════════

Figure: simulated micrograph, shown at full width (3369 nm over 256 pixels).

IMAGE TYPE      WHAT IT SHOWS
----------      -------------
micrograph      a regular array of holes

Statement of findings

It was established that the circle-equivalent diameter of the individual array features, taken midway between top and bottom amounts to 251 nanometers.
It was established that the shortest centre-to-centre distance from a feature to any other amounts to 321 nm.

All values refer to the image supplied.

════════

Once you reach the line containing "It was established that the shortest", include it and stop; until then, reproduce each line of the listing from its start exactly.

Figure: simulated micrograph, shown at full width (3369 nm over 256 pixels).

IMAGE TYPE      WHAT IT SHOWS
----------      -------------
micrograph      a regular array of holes

Statement of findings

It was established that the circle-equivalent diameter of the individual array features, taken midway between top and bottom amounts to 251 nanometers.
It was established that the shortest centre-to-centre distance from a feature to any other amounts to 321 nm.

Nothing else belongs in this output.